- **Entries provided**
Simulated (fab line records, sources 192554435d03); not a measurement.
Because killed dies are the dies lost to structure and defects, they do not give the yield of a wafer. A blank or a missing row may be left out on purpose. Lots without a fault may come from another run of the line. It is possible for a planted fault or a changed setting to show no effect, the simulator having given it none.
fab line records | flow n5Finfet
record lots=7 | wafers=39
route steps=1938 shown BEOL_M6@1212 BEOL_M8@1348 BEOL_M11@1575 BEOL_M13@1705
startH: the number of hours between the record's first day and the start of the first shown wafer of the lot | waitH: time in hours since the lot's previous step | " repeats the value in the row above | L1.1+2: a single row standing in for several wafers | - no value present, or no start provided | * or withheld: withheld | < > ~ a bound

- **Assignment**
Repeat exactly the lines of the listing from its first line through the line that holds "route steps=1938 shown". Nothing else should appear.

- **Task solution**
Simulated (fab line records, sources 192554435d03); not a measurement.
Because killed dies are the dies lost to structure and defects, they do not give the yield of a wafer. A blank or a missing row may be left out on purpose. Lots without a fault may come from another run of the line. It is possible for a planted fault or a changed setting to show no effect, the simulator having given it none.
fab line records | flow n5Finfet
record lots=7 | wafers=39
route steps=1938 shown BEOL_M6@1212 BEOL_M8@1348 BEOL_M11@1575 BEOL_M13@1705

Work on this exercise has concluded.